§

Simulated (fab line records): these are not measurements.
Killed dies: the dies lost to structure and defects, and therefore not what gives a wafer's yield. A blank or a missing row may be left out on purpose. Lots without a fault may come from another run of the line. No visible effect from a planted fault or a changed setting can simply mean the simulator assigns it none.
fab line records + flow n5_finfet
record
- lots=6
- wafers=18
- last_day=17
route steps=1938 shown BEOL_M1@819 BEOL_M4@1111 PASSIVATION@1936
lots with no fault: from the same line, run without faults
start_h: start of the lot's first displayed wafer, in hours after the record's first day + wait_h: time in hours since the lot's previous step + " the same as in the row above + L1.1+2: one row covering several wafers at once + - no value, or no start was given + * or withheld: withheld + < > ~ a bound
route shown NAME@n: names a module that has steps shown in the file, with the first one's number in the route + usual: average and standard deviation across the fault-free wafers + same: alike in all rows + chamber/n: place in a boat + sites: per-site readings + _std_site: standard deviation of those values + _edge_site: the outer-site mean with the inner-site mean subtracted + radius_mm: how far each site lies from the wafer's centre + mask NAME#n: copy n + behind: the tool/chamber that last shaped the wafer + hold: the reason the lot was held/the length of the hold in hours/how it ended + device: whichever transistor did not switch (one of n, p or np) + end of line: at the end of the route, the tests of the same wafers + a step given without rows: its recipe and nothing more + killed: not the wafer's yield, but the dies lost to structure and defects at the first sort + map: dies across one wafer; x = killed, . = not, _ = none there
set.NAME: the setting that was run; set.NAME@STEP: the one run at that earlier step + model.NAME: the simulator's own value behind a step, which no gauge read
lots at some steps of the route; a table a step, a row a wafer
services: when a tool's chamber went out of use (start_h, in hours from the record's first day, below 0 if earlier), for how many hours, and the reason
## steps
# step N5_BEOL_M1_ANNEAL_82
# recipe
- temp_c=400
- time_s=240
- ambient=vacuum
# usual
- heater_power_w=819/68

§

Work instruction –
If a line falls between the first line of the entries and the line containing "lots with no", or is one of those two, restate it word for word; leave all other lines out.

Exercise output –
Simulated (fab line records): these are not measurements.
Killed dies: the dies lost to structure and defects, and therefore not what gives a wafer's yield. A blank or a missing row may be left out on purpose. Lots without a fault may come from another run of the line. No visible effect from a planted fault or a changed setting can simply mean the simulator assigns it none.
fab line records + flow n5_finfet
record
- lots=6
- wafers=18
- last_day=17
route steps=1938 shown BEOL_M1@819 BEOL_M4@1111 PASSIVATION@1936
lots with no fault: from the same line, run without faults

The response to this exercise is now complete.